• Extracted records:
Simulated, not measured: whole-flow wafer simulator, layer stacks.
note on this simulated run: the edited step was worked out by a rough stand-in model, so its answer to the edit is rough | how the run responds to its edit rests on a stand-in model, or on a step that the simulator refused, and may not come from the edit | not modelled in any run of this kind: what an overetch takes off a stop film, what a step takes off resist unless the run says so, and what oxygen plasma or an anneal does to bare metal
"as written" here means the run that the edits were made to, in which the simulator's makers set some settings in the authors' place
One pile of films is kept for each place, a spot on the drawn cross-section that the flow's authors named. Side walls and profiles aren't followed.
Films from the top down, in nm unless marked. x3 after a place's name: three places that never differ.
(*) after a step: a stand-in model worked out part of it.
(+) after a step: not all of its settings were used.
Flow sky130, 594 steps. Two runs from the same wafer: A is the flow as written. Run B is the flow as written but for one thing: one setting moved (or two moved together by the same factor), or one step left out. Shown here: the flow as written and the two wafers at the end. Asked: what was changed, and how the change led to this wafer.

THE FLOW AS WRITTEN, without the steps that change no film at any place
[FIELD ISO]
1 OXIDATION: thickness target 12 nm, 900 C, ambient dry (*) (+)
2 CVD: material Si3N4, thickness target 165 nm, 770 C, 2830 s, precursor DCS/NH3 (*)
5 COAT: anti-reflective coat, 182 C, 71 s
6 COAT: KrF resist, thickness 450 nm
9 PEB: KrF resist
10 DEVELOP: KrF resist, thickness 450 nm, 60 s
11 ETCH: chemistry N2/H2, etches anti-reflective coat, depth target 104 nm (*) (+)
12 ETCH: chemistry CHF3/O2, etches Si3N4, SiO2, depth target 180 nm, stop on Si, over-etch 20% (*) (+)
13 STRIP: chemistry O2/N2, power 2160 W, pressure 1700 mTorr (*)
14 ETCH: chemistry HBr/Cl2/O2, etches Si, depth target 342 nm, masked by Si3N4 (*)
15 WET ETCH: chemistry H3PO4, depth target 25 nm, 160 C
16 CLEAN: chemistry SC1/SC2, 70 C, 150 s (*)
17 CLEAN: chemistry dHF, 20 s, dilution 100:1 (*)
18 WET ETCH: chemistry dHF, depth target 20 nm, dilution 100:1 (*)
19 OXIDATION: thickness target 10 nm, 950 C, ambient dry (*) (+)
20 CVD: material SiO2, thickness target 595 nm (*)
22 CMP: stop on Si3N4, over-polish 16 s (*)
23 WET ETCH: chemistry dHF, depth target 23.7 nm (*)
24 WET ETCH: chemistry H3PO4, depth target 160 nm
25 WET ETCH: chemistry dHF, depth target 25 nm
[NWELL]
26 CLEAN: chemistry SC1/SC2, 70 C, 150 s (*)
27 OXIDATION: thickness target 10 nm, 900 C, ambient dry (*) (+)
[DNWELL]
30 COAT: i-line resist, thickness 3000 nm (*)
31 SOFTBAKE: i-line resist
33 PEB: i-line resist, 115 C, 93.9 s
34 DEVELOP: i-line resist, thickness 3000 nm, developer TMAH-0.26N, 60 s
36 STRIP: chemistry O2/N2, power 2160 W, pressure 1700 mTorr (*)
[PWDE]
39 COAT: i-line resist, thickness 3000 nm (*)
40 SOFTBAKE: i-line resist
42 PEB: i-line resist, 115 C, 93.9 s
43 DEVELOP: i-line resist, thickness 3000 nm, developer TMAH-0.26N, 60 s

• Assigned task:
Only certain lines are wanted. Please return exactly those from the top of the data through the line with "note on this".

• Exercise response:
Simulated, not measured: whole-flow wafer simulator, layer stacks.
note on this simulated run: the edited step was worked out by a rough stand-in model, so its answer to the edit is rough | how the run responds to its edit rests on a stand-in model, or on a step that the simulator refused, and may not come from the edit | not modelled in any run of this kind: what an overetch takes off a stop film, what a step takes off resist unless the run says so, and what oxygen plasma or an anneal does to bare metal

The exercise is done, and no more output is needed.